Each entry listed below should be reproduced word for word.

### DATASET CONTENT

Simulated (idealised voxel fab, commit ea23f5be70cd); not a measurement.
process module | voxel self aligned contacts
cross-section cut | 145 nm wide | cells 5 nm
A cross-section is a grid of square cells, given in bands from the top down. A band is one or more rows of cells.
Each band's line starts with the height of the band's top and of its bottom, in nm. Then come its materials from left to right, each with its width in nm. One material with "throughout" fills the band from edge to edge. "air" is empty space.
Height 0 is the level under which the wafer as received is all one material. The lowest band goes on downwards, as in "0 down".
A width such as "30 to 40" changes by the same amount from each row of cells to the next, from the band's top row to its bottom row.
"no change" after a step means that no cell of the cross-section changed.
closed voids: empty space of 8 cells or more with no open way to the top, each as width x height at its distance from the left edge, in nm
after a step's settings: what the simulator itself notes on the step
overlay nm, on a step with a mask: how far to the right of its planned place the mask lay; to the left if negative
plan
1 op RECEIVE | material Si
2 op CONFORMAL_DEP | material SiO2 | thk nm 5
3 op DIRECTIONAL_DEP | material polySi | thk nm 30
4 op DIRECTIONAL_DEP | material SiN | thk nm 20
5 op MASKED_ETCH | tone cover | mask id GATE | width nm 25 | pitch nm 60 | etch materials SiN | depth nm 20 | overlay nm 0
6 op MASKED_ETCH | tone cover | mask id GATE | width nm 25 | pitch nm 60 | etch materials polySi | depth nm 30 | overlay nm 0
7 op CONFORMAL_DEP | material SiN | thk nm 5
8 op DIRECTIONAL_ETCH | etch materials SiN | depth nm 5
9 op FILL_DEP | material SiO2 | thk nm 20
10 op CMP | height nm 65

######

- TASK RESPONSE
Simulated (idealised voxel fab, commit ea23f5be70cd); not a measurement.
process module | voxel self aligned contacts
cross-section cut | 145 nm wide | cells 5 nm
A cross-section is a grid of square cells, given in bands from the top down. A band is one or more rows of cells.
Each band's line starts with the height of the band's top and of its bottom, in nm. Then come its materials from left to right, each with its width in nm. One material with "throughout" fills the band from edge to edge. "air" is empty space.
Height 0 is the level under which the wafer as received is all one material. The lowest band goes on downwards, as in "0 down".
A width such as "30 to 40" changes by the same amount from each row of cells to the next, from the band's top row to its bottom row.
"no change" after a step means that no cell of the cross-section changed.
closed voids: empty space of 8 cells or more with no open way to the top, each as width x height at its distance from the left edge, in nm
after a step's settings: what the simulator itself notes on the step
overlay nm, on a step with a mask: how far to the right of its planned place the mask lay; to the left if negative
plan
1 op RECEIVE | material Si
2 op CONFORMAL_DEP | material SiO2 | thk nm 5
3 op DIRECTIONAL_DEP | material polySi | thk nm 30
4 op DIRECTIONAL_DEP | material SiN | thk nm 20
5 op MASKED_ETCH | tone cover | mask id GATE | width nm 25 | pitch nm 60 | etch materials SiN | depth nm 20 | overlay nm 0
6 op MASKED_ETCH | tone cover | mask id GATE | width nm 25 | pitch nm 60 | etch materials polySi | depth nm 30 | overlay nm 0
7 op CONFORMAL_DEP | material SiN | thk nm 5
8 op DIRECTIONAL_ETCH | etch materials SiN | depth nm 5
9 op FILL_DEP | material SiO2 | thk nm 20
10 op CMP | height nm 65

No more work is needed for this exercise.